Type out the records that follow, exactly as given.

### Provided information

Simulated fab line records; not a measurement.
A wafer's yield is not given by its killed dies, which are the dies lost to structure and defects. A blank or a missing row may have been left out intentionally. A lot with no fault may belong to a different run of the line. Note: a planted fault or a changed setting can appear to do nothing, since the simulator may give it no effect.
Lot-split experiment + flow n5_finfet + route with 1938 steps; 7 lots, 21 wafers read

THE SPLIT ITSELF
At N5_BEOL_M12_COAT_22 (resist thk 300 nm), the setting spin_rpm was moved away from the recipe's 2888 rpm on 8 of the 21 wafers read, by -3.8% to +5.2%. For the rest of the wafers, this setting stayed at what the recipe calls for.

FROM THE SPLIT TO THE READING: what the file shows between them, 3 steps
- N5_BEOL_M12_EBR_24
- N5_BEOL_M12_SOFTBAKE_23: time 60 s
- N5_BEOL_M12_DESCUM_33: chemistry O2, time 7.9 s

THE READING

######

* Task result:
Simulated fab line records; not a measurement.
A wafer's yield is not given by its killed dies, which are the dies lost to structure and defects. A blank or a missing row may have been left out intentionally. A lot with no fault may belong to a different run of the line. Note: a planted fault or a changed setting can appear to do nothing, since the simulator may give it no effect.
Lot-split experiment + flow n5_finfet + route with 1938 steps; 7 lots, 21 wafers read

THE SPLIT ITSELF
At N5_BEOL_M12_COAT_22 (resist thk 300 nm), the setting spin_rpm was moved away from the recipe's 2888 rpm on 8 of the 21 wafers read, by -3.8% to +5.2%. For the rest of the wafers, this setting stayed at what the recipe calls for.

FROM THE SPLIT TO THE READING: what the file shows between them, 3 steps
- N5_BEOL_M12_EBR_24
- N5_BEOL_M12_SOFTBAKE_23: time 60 s
- N5_BEOL_M12_DESCUM_33: chemistry O2, time 7.9 s

THE READING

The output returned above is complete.